* ASSIGNMENT
Below are the records; give again exactly the line with "the step between: op CONFORMAL_DEP | material SiO2", the line with "below 15: unchanged", and each line that lies between them, and nothing besides.

* RECORDS SUPPLIED
________________

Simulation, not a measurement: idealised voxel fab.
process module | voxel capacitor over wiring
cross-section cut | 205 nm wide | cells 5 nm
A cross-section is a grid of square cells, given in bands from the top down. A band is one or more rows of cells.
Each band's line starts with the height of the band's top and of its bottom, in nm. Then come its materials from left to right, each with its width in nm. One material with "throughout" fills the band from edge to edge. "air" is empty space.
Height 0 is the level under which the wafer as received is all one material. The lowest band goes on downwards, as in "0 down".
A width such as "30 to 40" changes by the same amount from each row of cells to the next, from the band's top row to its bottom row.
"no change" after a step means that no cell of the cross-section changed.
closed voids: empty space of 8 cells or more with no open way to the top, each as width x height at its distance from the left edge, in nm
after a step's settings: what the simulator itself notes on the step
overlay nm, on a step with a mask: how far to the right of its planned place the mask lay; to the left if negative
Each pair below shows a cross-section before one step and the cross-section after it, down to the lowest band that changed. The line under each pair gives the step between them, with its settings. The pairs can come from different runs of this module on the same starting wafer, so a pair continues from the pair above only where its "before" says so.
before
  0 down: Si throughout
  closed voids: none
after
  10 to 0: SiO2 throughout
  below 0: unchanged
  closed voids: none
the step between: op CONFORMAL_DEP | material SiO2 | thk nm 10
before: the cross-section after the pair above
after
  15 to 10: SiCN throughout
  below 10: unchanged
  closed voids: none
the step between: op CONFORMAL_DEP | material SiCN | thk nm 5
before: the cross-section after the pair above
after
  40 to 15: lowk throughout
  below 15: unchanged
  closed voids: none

________________

* YOUR RESPONSE
the step between: op CONFORMAL_DEP | material SiO2 | thk nm 10
before: the cross-section after the pair above
after
  15 to 10: SiCN throughout
  below 10: unchanged
  closed voids: none
the step between: op CONFORMAL_DEP | material SiCN | thk nm 5
before: the cross-section after the pair above
after
  40 to 15: lowk throughout
  below 15: unchanged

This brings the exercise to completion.